WORK ITEM >> What you produce should match the records exactly, line for line.

ENTRIES SHOWN >>
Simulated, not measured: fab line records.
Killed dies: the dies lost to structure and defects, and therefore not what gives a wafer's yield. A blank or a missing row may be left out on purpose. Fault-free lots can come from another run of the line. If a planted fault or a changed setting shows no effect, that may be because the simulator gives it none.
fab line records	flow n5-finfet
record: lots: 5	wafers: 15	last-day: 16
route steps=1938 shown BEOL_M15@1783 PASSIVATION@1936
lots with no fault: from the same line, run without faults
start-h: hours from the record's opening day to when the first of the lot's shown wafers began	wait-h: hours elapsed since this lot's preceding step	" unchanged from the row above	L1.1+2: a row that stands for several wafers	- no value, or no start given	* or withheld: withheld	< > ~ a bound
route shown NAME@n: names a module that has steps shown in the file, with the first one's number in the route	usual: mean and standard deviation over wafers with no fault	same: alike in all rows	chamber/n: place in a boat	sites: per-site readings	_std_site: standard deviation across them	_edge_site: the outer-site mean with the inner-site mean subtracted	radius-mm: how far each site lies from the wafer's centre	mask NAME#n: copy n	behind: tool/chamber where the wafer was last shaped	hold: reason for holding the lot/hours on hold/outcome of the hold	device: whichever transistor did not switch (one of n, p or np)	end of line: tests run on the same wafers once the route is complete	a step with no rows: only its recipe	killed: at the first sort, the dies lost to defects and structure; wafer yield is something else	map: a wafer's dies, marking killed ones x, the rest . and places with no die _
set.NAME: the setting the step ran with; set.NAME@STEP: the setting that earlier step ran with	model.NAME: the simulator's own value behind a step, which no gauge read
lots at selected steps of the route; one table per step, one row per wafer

WRITTEN RESPONSE >>
Simulated, not measured: fab line records.
Killed dies: the dies lost to structure and defects, and therefore not what gives a wafer's yield. A blank or a missing row may be left out on purpose. Fault-free lots can come from another run of the line. If a planted fault or a changed setting shows no effect, that may be because the simulator gives it none.
fab line records	flow n5-finfet
record: lots: 5	wafers: 15	last-day: 16
route steps=1938 shown BEOL_M15@1783 PASSIVATION@1936
lots with no fault: from the same line, run without faults
start-h: hours from the record's opening day to when the first of the lot's shown wafers began	wait-h: hours elapsed since this lot's preceding step	" unchanged from the row above	L1.1+2: a row that stands for several wafers	- no value, or no start given	* or withheld: withheld	< > ~ a bound
route shown NAME@n: names a module that has steps shown in the file, with the first one's number in the route	usual: mean and standard deviation over wafers with no fault	same: alike in all rows	chamber/n: place in a boat	sites: per-site readings	_std_site: standard deviation across them	_edge_site: the outer-site mean with the inner-site mean subtracted	radius-mm: how far each site lies from the wafer's centre	mask NAME#n: copy n	behind: tool/chamber where the wafer was last shaped	hold: reason for holding the lot/hours on hold/outcome of the hold	device: whichever transistor did not switch (one of n, p or np)	end of line: tests run on the same wafers once the route is complete	a step with no rows: only its recipe	killed: at the first sort, the dies lost to defects and structure; wafer yield is something else	map: a wafer's dies, marking killed ones x, the rest . and places with no die _
set.NAME: the setting the step ran with; set.NAME@STEP: the setting that earlier step ran with	model.NAME: the simulator's own value behind a step, which no gauge read
lots at selected steps of the route; one table per step, one row per wafer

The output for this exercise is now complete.